> [WORK TASK]: Your answer must match the material exactly, line for line.

> [ENTRIES SHOWN]:
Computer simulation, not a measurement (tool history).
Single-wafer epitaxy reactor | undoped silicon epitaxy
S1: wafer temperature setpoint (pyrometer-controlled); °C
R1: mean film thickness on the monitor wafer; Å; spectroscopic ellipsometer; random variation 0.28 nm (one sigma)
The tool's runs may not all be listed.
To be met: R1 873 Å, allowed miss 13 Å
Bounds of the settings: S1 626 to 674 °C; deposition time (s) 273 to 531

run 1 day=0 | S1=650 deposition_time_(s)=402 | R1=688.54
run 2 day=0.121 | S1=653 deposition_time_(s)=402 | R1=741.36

> [YOUR SOLUTION]:
Computer simulation, not a measurement (tool history).
Single-wafer epitaxy reactor | undoped silicon epitaxy
S1: wafer temperature setpoint (pyrometer-controlled); °C
R1: mean film thickness on the monitor wafer; Å; spectroscopic ellipsometer; random variation 0.28 nm (one sigma)
The tool's runs may not all be listed.
To be met: R1 873 Å, allowed miss 13 Å
Bounds of the settings: S1 626 to 674 °C; deposition time (s) 273 to 531

run 1 day=0 | S1=650 deposition_time_(s)=402 | R1=688.54
run 2 day=0.121 | S1=653 deposition_time_(s)=402 | R1=741.36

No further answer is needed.